-- Opening Marker --

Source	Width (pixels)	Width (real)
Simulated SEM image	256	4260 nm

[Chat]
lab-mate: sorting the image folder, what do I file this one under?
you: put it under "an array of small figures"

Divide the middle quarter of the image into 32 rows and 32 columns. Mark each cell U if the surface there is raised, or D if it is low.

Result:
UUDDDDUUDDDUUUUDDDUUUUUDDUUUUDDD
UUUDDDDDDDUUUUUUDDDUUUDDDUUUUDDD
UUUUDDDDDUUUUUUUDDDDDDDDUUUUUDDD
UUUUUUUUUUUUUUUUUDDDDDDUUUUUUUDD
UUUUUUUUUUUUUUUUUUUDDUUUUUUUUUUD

-- Closing Marker --

TASK ITEM → Repeat every line of the listing, word for word.

RESPONSE AREA →
Source	Width (pixels)	Width (real)
Simulated SEM image	256	4260 nm

[Chat]
lab-mate: sorting the image folder, what do I file this one under?
you: put it under "an array of small figures"

Divide the middle quarter of the image into 32 rows and 32 columns. Mark each cell U if the surface there is raised, or D if it is low.

Result:
UUDDDDUUDDDUUUUDDDUUUUUDDUUUUDDD
UUUDDDDDDDUUUUUUDDDUUUDDDUUUUDDD
UUUUDDDDDUUUUUUUDDDDDDDDUUUUUDDD
UUUUUUUUUUUUUUUUUDDDDDDUUUUUUUDD
UUUUUUUUUUUUUUUUUUUDDUUUUUUUUUUD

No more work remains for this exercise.